Start of Material shown

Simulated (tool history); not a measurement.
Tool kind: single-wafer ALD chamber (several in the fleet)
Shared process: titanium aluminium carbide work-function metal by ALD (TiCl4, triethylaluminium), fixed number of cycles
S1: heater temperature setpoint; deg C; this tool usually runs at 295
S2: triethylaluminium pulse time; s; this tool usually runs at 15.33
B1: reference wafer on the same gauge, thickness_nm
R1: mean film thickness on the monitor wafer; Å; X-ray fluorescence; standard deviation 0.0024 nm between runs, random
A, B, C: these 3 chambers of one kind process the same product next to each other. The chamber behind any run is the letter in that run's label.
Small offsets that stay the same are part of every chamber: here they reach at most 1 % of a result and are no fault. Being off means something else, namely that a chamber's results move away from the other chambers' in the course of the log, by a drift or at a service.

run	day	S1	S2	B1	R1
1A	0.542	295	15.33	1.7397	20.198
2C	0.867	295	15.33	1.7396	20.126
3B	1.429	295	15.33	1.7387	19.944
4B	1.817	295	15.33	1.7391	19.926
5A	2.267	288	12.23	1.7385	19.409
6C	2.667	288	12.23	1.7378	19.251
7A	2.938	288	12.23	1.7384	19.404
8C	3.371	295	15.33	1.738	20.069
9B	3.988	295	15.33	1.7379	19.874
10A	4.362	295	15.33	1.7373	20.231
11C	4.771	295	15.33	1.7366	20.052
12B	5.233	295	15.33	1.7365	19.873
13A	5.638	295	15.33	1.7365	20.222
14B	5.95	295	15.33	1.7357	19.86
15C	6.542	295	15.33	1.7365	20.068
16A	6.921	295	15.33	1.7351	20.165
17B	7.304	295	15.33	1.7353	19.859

End of Material shown

Required action: What you give back should be only the lines of the records above, starting at the line with "B1: reference wafer" and ending at the line with "A, B, C: these", restated word for word.

Task answer:
B1: reference wafer on the same gauge, thickness_nm
R1: mean film thickness on the monitor wafer; Å; X-ray fluorescence; standard deviation 0.0024 nm between runs, random
A, B, C: these 3 chambers of one kind process the same product next to each other. The chamber behind any run is the letter in that run's label.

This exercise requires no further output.